Work item -> Retype only the lines at the head of the records, first through the one with "Position: 168 nm from left edge", exactly as written.

* * * * * * * * *
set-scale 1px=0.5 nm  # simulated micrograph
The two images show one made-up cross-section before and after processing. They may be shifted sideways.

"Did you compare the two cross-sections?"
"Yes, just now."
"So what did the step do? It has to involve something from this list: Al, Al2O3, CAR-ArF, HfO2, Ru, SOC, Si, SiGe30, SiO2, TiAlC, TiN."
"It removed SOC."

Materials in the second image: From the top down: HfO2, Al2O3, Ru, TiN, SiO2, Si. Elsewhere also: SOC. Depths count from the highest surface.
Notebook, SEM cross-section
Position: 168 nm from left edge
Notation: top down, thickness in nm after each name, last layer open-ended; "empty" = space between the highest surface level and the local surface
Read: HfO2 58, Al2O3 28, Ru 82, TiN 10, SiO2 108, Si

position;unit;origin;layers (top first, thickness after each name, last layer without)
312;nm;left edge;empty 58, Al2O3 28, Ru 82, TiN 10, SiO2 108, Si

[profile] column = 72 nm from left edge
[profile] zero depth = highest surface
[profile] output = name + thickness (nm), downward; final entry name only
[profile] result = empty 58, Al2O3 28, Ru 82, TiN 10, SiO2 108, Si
* * * * * * * * *

Worked solution ->
set-scale 1px=0.5 nm  # simulated micrograph
The two images show one made-up cross-section before and after processing. They may be shifted sideways.

"Did you compare the two cross-sections?"
"Yes, just now."
"So what did the step do? It has to involve something from this list: Al, Al2O3, CAR-ArF, HfO2, Ru, SOC, Si, SiGe30, SiO2, TiAlC, TiN."
"It removed SOC."

Materials in the second image: From the top down: HfO2, Al2O3, Ru, TiN, SiO2, Si. Elsewhere also: SOC. Depths count from the highest surface.
Notebook, SEM cross-section
Position: 168 nm from left edge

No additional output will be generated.